'''
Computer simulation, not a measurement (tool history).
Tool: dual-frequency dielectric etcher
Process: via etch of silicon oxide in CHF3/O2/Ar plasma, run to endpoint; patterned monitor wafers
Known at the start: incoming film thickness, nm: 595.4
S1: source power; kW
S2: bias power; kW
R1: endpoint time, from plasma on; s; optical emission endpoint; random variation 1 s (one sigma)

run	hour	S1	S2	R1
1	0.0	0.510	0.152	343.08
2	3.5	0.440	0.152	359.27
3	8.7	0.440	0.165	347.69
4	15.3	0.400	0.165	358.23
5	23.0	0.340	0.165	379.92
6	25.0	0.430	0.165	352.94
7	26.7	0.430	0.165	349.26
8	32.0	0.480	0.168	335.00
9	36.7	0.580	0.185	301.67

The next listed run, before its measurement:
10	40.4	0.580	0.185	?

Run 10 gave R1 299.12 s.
'''

▸ Exercise:
Nothing in the data above may be skipped; repeat it all exactly.

▸ Expected answer:
Computer simulation, not a measurement (tool history).
Tool: dual-frequency dielectric etcher
Process: via etch of silicon oxide in CHF3/O2/Ar plasma, run to endpoint; patterned monitor wafers
Known at the start: incoming film thickness, nm: 595.4
S1: source power; kW
S2: bias power; kW
R1: endpoint time, from plasma on; s; optical emission endpoint; random variation 1 s (one sigma)

run	hour	S1	S2	R1
1	0.0	0.510	0.152	343.08
2	3.5	0.440	0.152	359.27
3	8.7	0.440	0.165	347.69
4	15.3	0.400	0.165	358.23
5	23.0	0.340	0.165	379.92
6	25.0	0.430	0.165	352.94
7	26.7	0.430	0.165	349.26
8	32.0	0.480	0.168	335.00
9	36.7	0.580	0.185	301.67

The next listed run, before its measurement:
10	40.4	0.580	0.185	?

Run 10 gave R1 299.12 s.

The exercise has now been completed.